### [Action item]
Every record, from first to last, should be written out again exactly.

[[ Record excerpts open ]]
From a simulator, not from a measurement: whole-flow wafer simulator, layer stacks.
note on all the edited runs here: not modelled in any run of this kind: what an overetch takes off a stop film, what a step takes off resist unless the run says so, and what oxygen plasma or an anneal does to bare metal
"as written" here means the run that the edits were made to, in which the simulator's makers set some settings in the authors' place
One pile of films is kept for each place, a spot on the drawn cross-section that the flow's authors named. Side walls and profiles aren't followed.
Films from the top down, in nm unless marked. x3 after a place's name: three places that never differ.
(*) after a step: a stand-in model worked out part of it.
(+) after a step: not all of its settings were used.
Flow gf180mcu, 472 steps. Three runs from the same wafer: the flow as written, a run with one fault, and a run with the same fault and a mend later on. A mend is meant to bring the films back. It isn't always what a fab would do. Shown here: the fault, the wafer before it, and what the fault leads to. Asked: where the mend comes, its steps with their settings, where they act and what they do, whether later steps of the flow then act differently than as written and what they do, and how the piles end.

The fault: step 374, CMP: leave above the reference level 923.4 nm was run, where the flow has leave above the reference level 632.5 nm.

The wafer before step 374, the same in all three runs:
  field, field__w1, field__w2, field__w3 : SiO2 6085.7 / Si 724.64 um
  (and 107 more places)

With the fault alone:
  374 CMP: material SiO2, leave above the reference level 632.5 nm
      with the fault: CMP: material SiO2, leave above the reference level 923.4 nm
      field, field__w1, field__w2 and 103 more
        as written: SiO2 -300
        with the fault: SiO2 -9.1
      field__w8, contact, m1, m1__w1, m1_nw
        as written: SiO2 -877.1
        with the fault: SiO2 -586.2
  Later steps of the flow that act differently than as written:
[[ Record excerpts closed ]]

### [Answer area]
From a simulator, not from a measurement: whole-flow wafer simulator, layer stacks.
note on all the edited runs here: not modelled in any run of this kind: what an overetch takes off a stop film, what a step takes off resist unless the run says so, and what oxygen plasma or an anneal does to bare metal
"as written" here means the run that the edits were made to, in which the simulator's makers set some settings in the authors' place
One pile of films is kept for each place, a spot on the drawn cross-section that the flow's authors named. Side walls and profiles aren't followed.
Films from the top down, in nm unless marked. x3 after a place's name: three places that never differ.
(*) after a step: a stand-in model worked out part of it.
(+) after a step: not all of its settings were used.
Flow gf180mcu, 472 steps. Three runs from the same wafer: the flow as written, a run with one fault, and a run with the same fault and a mend later on. A mend is meant to bring the films back. It isn't always what a fab would do. Shown here: the fault, the wafer before it, and what the fault leads to. Asked: where the mend comes, its steps with their settings, where they act and what they do, whether later steps of the flow then act differently than as written and what they do, and how the piles end.

The fault: step 374, CMP: leave above the reference level 923.4 nm was run, where the flow has leave above the reference level 632.5 nm.

The wafer before step 374, the same in all three runs:
  field, field__w1, field__w2, field__w3 : SiO2 6085.7 / Si 724.64 um
  (and 107 more places)

With the fault alone:
  374 CMP: material SiO2, leave above the reference level 632.5 nm
      with the fault: CMP: material SiO2, leave above the reference level 923.4 nm
      field, field__w1, field__w2 and 103 more
        as written: SiO2 -300
        with the fault: SiO2 -9.1
      field__w8, contact, m1, m1__w1, m1_nw
        as written: SiO2 -877.1
        with the fault: SiO2 -586.2
  Later steps of the flow that act differently than as written:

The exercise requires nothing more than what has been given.